Task item:
Repeat exactly, and only, the lines of the entries below from the one with "On a step's" through the one with "26 PATTERN with", both ends included.

Entries shown:
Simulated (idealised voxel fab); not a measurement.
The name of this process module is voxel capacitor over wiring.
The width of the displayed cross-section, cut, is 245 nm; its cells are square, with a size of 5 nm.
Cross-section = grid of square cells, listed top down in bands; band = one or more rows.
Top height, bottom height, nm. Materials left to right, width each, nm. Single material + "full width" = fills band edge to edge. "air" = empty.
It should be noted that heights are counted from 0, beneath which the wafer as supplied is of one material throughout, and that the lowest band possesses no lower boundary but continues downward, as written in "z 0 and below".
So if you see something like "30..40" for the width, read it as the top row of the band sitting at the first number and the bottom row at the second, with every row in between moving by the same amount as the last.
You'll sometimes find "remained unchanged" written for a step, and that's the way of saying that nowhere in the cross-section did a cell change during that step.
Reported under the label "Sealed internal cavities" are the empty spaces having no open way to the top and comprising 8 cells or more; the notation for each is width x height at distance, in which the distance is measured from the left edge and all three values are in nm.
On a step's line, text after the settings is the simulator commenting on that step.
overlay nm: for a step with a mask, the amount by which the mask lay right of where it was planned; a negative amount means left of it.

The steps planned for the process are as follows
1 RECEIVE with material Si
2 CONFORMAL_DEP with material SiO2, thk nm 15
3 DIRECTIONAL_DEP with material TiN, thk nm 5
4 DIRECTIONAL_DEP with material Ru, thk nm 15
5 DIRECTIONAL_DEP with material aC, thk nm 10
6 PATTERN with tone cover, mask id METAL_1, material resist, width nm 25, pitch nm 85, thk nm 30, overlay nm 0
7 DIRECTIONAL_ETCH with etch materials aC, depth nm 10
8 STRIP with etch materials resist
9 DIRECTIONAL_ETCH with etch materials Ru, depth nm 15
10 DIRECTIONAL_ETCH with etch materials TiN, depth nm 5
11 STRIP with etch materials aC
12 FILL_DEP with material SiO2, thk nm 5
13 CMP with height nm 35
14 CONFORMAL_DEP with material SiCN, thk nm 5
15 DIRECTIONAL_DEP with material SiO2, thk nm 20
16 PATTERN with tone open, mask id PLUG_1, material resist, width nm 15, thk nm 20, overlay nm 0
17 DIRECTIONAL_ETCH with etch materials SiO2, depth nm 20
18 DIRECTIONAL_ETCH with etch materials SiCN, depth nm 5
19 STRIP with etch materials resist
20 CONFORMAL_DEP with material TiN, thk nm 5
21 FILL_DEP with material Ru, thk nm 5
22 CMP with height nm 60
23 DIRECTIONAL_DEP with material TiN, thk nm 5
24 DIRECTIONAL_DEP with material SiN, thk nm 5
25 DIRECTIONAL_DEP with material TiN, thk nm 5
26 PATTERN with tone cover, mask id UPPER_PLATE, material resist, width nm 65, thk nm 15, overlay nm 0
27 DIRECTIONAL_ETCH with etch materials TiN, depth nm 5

Written response:
On a step's line, text after the settings is the simulator commenting on that step.
overlay nm: for a step with a mask, the amount by which the mask lay right of where it was planned; a negative amount means left of it.

The steps planned for the process are as follows
1 RECEIVE with material Si
2 CONFORMAL_DEP with material SiO2, thk nm 15
3 DIRECTIONAL_DEP with material TiN, thk nm 5
4 DIRECTIONAL_DEP with material Ru, thk nm 15
5 DIRECTIONAL_DEP with material aC, thk nm 10
6 PATTERN with tone cover, mask id METAL_1, material resist, width nm 25, pitch nm 85, thk nm 30, overlay nm 0
7 DIRECTIONAL_ETCH with etch materials aC, depth nm 10
8 STRIP with etch materials resist
9 DIRECTIONAL_ETCH with etch materials Ru, depth nm 15
10 DIRECTIONAL_ETCH with etch materials TiN, depth nm 5
11 STRIP with etch materials aC
12 FILL_DEP with material SiO2, thk nm 5
13 CMP with height nm 35
14 CONFORMAL_DEP with material SiCN, thk nm 5
15 DIRECTIONAL_DEP with material SiO2, thk nm 20
16 PATTERN with tone open, mask id PLUG_1, material resist, width nm 15, thk nm 20, overlay nm 0
17 DIRECTIONAL_ETCH with etch materials SiO2, depth nm 20
18 DIRECTIONAL_ETCH with etch materials SiCN, depth nm 5
19 STRIP with etch materials resist
20 CONFORMAL_DEP with material TiN, thk nm 5
21 FILL_DEP with material Ru, thk nm 5
22 CMP with height nm 60
23 DIRECTIONAL_DEP with material TiN, thk nm 5
24 DIRECTIONAL_DEP with material SiN, thk nm 5
25 DIRECTIONAL_DEP with material TiN, thk nm 5
26 PATTERN with tone cover, mask id UPPER_PLATE, material resist, width nm 65, thk nm 15, overlay nm 0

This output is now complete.